THE DATA:
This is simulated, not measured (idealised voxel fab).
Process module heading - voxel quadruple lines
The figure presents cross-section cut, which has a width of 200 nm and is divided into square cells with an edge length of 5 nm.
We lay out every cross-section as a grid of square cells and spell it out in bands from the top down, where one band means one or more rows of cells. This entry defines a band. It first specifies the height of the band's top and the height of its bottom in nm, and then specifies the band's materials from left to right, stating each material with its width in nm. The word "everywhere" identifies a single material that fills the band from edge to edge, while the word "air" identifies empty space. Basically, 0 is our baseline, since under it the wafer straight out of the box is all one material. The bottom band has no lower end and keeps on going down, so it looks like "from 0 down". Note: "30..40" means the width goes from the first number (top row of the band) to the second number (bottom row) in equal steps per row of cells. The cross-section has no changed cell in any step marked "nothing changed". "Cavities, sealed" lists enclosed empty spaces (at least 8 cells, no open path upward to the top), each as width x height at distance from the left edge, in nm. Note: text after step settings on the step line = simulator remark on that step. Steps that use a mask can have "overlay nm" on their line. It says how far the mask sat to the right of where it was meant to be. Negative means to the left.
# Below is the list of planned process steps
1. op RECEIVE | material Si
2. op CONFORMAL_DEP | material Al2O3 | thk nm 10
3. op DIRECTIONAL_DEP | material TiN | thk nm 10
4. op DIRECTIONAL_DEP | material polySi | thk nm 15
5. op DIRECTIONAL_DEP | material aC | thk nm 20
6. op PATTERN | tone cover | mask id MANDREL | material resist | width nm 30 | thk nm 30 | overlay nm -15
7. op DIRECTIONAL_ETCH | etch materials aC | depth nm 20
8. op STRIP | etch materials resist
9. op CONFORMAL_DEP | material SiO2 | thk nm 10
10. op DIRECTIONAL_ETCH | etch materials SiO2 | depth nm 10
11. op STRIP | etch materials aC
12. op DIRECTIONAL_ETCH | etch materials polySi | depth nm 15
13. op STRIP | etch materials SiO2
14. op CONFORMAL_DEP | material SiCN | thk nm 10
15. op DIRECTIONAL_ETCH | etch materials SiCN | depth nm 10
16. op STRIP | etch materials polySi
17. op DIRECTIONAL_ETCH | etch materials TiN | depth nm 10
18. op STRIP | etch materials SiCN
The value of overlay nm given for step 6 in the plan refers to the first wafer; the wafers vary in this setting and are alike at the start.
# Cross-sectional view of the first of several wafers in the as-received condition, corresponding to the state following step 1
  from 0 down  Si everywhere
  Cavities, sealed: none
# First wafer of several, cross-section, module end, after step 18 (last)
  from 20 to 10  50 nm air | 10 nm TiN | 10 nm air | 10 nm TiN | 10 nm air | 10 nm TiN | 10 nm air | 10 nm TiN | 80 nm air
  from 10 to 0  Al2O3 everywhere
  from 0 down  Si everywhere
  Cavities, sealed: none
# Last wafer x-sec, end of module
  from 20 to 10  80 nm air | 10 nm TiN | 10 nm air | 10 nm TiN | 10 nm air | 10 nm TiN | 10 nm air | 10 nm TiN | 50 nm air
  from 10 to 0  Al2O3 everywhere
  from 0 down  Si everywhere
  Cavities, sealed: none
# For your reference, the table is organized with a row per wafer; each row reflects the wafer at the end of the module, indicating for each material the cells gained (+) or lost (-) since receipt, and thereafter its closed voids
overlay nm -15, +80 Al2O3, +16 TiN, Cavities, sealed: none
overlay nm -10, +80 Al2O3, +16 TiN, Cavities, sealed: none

ASSIGNMENT:
Would you output, from the records above, exactly the run of lines that starts at the line containing "# Last wafer x-sec, end of module" and ends at the line containing "overlay nm -15, +80", and only that run?

EXERCISE ANSWER:
# Last wafer x-sec, end of module
  from 20 to 10  80 nm air | 10 nm TiN | 10 nm air | 10 nm TiN | 10 nm air | 10 nm TiN | 10 nm air | 10 nm TiN | 50 nm air
  from 10 to 0  Al2O3 everywhere
  from 0 down  Si everywhere
  Cavities, sealed: none
# For your reference, the table is organized with a row per wafer; each row reflects the wafer at the end of the module, indicating for each material the cells gained (+) or lost (-) since receipt, and thereafter its closed voids
overlay nm -15, +80 Al2O3, +16 TiN, Cavities, sealed: none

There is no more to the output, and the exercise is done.